_Action item:_ Give back exactly the lines that run from the beginning of the entries to the line containing "Killed dies are", both included, and nothing else.

_Data for review:_
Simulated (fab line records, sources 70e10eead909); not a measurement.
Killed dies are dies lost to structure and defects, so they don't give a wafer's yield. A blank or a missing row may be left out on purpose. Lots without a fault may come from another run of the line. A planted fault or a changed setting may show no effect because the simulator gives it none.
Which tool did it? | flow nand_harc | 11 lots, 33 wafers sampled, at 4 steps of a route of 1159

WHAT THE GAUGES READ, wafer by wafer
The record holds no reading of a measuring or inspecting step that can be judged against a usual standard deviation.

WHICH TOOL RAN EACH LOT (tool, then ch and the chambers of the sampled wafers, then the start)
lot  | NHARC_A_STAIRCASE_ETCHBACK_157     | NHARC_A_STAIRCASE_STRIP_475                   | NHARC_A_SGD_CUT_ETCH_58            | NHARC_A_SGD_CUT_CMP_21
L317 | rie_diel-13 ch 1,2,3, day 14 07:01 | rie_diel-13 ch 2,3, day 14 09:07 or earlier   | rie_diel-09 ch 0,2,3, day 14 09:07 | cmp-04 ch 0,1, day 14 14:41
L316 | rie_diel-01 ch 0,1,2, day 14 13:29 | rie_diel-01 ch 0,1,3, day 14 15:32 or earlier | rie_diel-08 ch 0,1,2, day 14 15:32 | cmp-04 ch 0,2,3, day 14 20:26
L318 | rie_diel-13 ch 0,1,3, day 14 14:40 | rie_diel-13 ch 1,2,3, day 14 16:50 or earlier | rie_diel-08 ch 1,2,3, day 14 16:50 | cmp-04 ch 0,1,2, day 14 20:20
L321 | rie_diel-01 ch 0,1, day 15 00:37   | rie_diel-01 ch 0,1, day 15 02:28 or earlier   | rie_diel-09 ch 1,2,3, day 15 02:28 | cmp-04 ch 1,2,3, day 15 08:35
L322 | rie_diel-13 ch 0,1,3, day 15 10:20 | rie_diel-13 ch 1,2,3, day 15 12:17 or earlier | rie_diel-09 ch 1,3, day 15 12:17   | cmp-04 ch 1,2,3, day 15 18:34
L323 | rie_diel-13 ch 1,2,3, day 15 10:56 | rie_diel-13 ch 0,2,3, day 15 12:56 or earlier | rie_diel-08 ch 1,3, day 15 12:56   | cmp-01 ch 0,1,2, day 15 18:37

_Exercise result:_
Simulated (fab line records, sources 70e10eead909); not a measurement.
Killed dies are dies lost to structure and defects, so they don't give a wafer's yield. A blank or a missing row may be left out on purpose. Lots without a fault may come from another run of the line. A planted fault or a changed setting may show no effect because the simulator gives it none.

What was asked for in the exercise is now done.